• _DATA EXCERPTS_:
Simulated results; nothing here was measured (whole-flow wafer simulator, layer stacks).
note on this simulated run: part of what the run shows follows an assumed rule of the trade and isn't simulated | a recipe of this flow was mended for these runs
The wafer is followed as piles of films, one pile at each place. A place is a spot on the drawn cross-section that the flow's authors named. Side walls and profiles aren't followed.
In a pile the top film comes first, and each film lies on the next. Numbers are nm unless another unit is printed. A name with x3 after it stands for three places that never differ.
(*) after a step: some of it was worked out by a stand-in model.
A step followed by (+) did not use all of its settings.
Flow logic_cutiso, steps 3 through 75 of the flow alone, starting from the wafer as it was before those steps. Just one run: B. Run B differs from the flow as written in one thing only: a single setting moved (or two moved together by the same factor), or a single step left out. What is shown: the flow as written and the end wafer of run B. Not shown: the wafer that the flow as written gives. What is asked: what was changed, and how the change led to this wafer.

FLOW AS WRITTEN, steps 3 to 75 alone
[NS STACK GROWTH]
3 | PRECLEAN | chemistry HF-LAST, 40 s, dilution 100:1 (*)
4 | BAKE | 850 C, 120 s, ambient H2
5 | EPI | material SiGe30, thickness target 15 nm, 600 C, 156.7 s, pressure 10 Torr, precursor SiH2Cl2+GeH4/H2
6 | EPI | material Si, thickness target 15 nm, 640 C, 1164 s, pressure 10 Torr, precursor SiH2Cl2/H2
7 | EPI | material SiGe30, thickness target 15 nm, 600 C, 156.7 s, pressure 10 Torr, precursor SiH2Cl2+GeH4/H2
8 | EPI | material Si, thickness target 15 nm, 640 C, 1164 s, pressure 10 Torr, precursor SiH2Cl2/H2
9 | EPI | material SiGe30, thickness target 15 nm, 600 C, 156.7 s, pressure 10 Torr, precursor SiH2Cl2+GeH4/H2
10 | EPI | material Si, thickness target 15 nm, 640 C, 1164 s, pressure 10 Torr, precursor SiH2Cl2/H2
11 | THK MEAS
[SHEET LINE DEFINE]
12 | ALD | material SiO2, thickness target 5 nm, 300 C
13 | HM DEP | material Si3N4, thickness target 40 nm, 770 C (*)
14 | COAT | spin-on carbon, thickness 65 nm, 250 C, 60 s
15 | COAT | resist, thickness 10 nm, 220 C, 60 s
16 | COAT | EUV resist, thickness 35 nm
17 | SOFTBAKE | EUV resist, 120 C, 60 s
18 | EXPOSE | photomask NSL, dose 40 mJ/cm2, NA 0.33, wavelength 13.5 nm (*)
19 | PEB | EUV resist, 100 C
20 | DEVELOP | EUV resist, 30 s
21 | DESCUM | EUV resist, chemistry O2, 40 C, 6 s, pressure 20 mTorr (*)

• _EXERCISE_: Look at the material above and copy, word for word, its lines from the first through the one containing "(*) after a".

• _RESULT_:
Simulated results; nothing here was measured (whole-flow wafer simulator, layer stacks).
note on this simulated run: part of what the run shows follows an assumed rule of the trade and isn't simulated | a recipe of this flow was mended for these runs
The wafer is followed as piles of films, one pile at each place. A place is a spot on the drawn cross-section that the flow's authors named. Side walls and profiles aren't followed.
In a pile the top film comes first, and each film lies on the next. Numbers are nm unless another unit is printed. A name with x3 after it stands for three places that never differ.
(*) after a step: some of it was worked out by a stand-in model.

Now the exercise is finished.